▸ **Excerpted data**
- Opening Delimiter -

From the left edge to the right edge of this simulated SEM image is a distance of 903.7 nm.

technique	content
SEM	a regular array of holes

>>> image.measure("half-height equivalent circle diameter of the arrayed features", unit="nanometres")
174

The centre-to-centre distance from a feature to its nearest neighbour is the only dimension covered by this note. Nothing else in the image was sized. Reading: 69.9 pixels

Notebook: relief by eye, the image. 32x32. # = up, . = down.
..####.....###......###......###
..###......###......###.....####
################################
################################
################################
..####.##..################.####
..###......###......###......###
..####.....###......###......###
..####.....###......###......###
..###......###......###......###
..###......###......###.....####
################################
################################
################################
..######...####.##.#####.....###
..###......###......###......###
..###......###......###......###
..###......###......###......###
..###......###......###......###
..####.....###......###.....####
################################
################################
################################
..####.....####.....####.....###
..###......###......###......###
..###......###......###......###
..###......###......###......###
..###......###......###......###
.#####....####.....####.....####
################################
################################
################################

- Closing Delimiter -

▸ **Requirement**
From the first line to the last, retype the material exactly.

▸ **Response area**
From the left edge to the right edge of this simulated SEM image is a distance of 903.7 nm.

technique	content
SEM	a regular array of holes

>>> image.measure("half-height equivalent circle diameter of the arrayed features", unit="nanometres")
174

The centre-to-centre distance from a feature to its nearest neighbour is the only dimension covered by this note. Nothing else in the image was sized. Reading: 69.9 pixels

Notebook: relief by eye, the image. 32x32. # = up, . = down.
..####.....###......###......###
..###......###......###.....####
################################
################################
################################
..####.##..################.####
..###......###......###......###
..####.....###......###......###
..####.....###......###......###
..###......###......###......###
..###......###......###.....####
################################
################################
################################
..######...####.##.#####.....###
..###......###......###......###
..###......###......###......###
..###......###......###......###
..###......###......###......###
..####.....###......###.....####
################################
################################
################################
..####.....####.....####.....###
..###......###......###......###
..###......###......###......###
..###......###......###......###
..###......###......###......###
.#####....####.....####.....####
################################
################################
################################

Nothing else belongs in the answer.